• ACTIVITY: Repeat the entries exactly as they are written.

• MATERIAL SHOWN:
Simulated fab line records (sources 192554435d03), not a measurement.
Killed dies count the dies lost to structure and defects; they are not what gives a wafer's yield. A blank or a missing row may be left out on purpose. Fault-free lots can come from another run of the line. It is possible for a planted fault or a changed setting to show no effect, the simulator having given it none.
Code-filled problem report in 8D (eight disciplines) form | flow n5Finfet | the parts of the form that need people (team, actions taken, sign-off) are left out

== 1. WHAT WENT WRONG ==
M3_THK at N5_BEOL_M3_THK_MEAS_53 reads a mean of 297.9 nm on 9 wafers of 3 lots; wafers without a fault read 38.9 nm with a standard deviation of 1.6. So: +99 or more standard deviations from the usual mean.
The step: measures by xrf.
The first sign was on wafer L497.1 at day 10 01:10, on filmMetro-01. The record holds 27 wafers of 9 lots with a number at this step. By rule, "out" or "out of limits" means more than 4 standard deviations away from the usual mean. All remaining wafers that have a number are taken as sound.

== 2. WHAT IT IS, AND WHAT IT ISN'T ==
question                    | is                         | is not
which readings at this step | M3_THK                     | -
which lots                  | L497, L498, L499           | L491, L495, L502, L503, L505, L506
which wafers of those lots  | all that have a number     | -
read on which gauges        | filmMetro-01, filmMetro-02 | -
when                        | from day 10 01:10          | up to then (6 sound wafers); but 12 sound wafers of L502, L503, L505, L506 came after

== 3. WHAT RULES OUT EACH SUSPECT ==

• WRITTEN ANSWER:
Simulated fab line records (sources 192554435d03), not a measurement.
Killed dies count the dies lost to structure and defects; they are not what gives a wafer's yield. A blank or a missing row may be left out on purpose. Fault-free lots can come from another run of the line. It is possible for a planted fault or a changed setting to show no effect, the simulator having given it none.
Code-filled problem report in 8D (eight disciplines) form | flow n5Finfet | the parts of the form that need people (team, actions taken, sign-off) are left out

== 1. WHAT WENT WRONG ==
M3_THK at N5_BEOL_M3_THK_MEAS_53 reads a mean of 297.9 nm on 9 wafers of 3 lots; wafers without a fault read 38.9 nm with a standard deviation of 1.6. So: +99 or more standard deviations from the usual mean.
The step: measures by xrf.
The first sign was on wafer L497.1 at day 10 01:10, on filmMetro-01. The record holds 27 wafers of 9 lots with a number at this step. By rule, "out" or "out of limits" means more than 4 standard deviations away from the usual mean. All remaining wafers that have a number are taken as sound.

== 2. WHAT IT IS, AND WHAT IT ISN'T ==
question                    | is                         | is not
which readings at this step | M3_THK                     | -
which lots                  | L497, L498, L499           | L491, L495, L502, L503, L505, L506
which wafers of those lots  | all that have a number     | -
read on which gauges        | filmMetro-01, filmMetro-02 | -
when                        | from day 10 01:10          | up to then (6 sound wafers); but 12 sound wafers of L502, L503, L505, L506 came after

== 3. WHAT RULES OUT EACH SUSPECT ==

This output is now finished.